*** Begin section ***

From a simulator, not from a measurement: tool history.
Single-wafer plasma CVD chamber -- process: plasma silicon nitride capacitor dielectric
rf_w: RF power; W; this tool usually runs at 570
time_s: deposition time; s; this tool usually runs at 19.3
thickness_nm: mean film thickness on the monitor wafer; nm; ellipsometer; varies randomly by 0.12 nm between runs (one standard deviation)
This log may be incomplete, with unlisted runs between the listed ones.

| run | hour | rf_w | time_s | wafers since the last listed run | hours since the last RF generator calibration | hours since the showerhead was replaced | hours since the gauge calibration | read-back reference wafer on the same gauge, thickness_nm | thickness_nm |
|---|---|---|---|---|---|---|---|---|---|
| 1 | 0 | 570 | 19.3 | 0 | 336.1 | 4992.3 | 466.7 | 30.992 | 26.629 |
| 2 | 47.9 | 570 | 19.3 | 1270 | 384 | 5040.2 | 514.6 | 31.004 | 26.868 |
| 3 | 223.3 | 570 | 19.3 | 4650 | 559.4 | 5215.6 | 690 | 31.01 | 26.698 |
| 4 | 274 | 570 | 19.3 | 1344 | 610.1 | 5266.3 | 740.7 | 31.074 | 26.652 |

*** End section ***

• _Assigned task_
The records given above are to be repeated in full, exactly.

• _Task answer_
From a simulator, not from a measurement: tool history.
Single-wafer plasma CVD chamber -- process: plasma silicon nitride capacitor dielectric
rf_w: RF power; W; this tool usually runs at 570
time_s: deposition time; s; this tool usually runs at 19.3
thickness_nm: mean film thickness on the monitor wafer; nm; ellipsometer; varies randomly by 0.12 nm between runs (one standard deviation)
This log may be incomplete, with unlisted runs between the listed ones.

| run | hour | rf_w | time_s | wafers since the last listed run | hours since the last RF generator calibration | hours since the showerhead was replaced | hours since the gauge calibration | read-back reference wafer on the same gauge, thickness_nm | thickness_nm |
|---|---|---|---|---|---|---|---|---|---|
| 1 | 0 | 570 | 19.3 | 0 | 336.1 | 4992.3 | 466.7 | 30.992 | 26.629 |
| 2 | 47.9 | 570 | 19.3 | 1270 | 384 | 5040.2 | 514.6 | 31.004 | 26.868 |
| 3 | 223.3 | 570 | 19.3 | 4650 | 559.4 | 5215.6 | 690 | 31.01 | 26.698 |
| 4 | 274 | 570 | 19.3 | 1344 | 610.1 | 5266.3 | 740.7 | 31.074 | 26.652 |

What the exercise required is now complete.